● **Work order**:
Exactly the lines from the first line of the listing through the line containing "residue | solvent_pct |" should appear in the output, unchanged.

....................

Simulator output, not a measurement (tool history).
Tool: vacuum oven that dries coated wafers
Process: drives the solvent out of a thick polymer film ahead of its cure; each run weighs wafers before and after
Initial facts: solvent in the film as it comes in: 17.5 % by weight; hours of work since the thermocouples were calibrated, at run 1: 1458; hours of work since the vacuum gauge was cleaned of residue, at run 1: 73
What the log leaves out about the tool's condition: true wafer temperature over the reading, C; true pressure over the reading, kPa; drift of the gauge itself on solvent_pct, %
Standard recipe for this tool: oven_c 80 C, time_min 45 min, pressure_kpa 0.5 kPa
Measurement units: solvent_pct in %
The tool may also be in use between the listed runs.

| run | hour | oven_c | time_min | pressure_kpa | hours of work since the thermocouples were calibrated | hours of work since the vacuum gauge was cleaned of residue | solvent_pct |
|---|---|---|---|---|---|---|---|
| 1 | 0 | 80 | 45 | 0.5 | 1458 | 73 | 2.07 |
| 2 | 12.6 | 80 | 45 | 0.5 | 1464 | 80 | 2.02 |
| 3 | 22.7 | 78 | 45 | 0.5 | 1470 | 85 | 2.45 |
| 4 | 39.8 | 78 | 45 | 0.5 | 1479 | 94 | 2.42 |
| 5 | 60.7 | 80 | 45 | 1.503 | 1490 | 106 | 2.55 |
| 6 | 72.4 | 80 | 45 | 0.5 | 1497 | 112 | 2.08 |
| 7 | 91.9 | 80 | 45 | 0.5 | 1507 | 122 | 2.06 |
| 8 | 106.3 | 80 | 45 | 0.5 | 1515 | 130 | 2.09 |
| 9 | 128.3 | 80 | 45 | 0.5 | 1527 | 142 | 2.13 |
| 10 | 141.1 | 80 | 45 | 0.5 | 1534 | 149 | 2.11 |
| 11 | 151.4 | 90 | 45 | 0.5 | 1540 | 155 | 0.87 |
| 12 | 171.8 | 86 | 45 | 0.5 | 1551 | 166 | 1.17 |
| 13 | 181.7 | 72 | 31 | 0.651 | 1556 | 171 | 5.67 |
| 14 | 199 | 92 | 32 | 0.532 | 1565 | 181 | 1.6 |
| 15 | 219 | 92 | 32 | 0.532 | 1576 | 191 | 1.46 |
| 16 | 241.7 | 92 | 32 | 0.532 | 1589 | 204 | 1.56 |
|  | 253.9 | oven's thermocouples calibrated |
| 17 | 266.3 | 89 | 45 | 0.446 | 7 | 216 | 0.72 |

....................

● **Response area**:
Simulator output, not a measurement (tool history).
Tool: vacuum oven that dries coated wafers
Process: drives the solvent out of a thick polymer film ahead of its cure; each run weighs wafers before and after
Initial facts: solvent in the film as it comes in: 17.5 % by weight; hours of work since the thermocouples were calibrated, at run 1: 1458; hours of work since the vacuum gauge was cleaned of residue, at run 1: 73
What the log leaves out about the tool's condition: true wafer temperature over the reading, C; true pressure over the reading, kPa; drift of the gauge itself on solvent_pct, %
Standard recipe for this tool: oven_c 80 C, time_min 45 min, pressure_kpa 0.5 kPa
Measurement units: solvent_pct in %
The tool may also be in use between the listed runs.

| run | hour | oven_c | time_min | pressure_kpa | hours of work since the thermocouples were calibrated | hours of work since the vacuum gauge was cleaned of residue | solvent_pct |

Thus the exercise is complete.